Within the entries below, the lines from the one with "(*) after a" through the one with "(+) after a" are to be set down exactly, both ends kept.

++++
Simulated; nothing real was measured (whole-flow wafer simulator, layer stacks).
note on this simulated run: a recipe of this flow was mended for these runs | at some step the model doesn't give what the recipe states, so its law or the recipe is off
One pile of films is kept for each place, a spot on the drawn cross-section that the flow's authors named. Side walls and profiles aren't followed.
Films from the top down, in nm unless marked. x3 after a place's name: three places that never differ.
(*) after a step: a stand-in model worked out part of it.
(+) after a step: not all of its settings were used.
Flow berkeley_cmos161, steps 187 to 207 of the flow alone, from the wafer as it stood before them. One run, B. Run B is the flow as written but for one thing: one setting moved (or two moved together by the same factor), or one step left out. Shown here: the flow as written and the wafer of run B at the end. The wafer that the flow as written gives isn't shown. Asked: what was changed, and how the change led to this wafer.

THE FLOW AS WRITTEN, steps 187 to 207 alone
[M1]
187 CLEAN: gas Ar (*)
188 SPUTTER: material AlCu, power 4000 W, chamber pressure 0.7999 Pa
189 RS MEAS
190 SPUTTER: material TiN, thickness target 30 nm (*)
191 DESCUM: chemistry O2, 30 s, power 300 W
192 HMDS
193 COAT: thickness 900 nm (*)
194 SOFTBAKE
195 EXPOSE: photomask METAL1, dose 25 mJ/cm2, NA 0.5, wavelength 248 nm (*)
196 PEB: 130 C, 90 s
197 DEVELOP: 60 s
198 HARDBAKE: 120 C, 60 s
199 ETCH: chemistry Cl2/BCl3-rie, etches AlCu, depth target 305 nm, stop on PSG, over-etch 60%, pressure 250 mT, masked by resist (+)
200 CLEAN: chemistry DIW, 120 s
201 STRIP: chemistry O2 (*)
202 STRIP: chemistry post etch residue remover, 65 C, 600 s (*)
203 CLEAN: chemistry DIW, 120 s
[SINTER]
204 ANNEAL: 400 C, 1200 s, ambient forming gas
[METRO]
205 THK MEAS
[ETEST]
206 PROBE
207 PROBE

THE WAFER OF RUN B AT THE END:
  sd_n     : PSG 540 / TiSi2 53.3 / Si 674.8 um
++++

■ WRITTEN RESPONSE:
(*) after a step: a stand-in model worked out part of it.
(+) after a step: not all of its settings were used.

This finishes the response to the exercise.